### [Supplied information]
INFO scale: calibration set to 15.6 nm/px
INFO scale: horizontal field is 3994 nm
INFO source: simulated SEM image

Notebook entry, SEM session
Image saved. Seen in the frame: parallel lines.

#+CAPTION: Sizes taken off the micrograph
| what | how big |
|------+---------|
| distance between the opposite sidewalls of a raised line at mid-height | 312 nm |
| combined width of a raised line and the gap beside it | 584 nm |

### [Work task]
Prepare a faithful transcription of the material above, with nothing altered.

### [Your response]
INFO scale: calibration set to 15.6 nm/px
INFO scale: horizontal field is 3994 nm
INFO source: simulated SEM image

Notebook entry, SEM session
Image saved. Seen in the frame: parallel lines.

#+CAPTION: Sizes taken off the micrograph
| what | how big |
|------+---------|
| distance between the opposite sidewalls of a raised line at mid-height | 312 nm |
| combined width of a raised line and the gap beside it | 584 nm |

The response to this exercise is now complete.